Top of Material provided

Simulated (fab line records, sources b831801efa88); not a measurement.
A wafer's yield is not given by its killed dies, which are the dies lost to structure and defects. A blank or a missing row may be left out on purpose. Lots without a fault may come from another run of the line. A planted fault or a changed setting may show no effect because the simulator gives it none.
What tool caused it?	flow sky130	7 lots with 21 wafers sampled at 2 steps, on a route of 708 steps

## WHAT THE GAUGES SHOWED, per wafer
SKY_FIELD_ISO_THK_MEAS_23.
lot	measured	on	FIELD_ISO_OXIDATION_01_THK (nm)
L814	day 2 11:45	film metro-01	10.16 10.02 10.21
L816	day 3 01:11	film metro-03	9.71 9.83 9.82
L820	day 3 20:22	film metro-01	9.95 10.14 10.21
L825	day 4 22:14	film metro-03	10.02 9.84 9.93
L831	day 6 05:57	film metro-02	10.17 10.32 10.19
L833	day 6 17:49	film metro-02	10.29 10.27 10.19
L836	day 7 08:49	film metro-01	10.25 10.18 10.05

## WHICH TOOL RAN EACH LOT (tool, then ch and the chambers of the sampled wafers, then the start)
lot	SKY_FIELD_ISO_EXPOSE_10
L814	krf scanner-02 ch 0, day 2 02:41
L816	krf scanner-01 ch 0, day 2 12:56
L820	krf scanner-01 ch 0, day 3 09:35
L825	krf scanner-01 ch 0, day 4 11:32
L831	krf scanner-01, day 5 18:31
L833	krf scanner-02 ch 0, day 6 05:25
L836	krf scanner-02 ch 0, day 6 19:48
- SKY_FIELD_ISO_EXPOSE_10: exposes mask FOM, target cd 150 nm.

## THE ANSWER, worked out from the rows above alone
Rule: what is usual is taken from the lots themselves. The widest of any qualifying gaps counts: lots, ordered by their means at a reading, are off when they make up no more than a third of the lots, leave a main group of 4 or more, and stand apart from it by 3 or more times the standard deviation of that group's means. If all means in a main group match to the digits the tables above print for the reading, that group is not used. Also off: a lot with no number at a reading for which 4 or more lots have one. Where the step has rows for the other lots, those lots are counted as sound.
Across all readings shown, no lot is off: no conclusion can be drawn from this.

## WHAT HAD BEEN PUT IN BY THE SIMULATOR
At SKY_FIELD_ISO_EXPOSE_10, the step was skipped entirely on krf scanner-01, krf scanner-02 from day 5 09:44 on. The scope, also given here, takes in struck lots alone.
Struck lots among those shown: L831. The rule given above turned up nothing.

Bottom of Material provided

Assigned task: The line with "A wafer's yield" is the last to include; transcribe exactly every line from the top of the material above down to it.

Result:
Simulated (fab line records, sources b831801efa88); not a measurement.
A wafer's yield is not given by its killed dies, which are the dies lost to structure and defects. A blank or a missing row may be left out on purpose. Lots without a fault may come from another run of the line. A planted fault or a changed setting may show no effect because the simulator gives it none.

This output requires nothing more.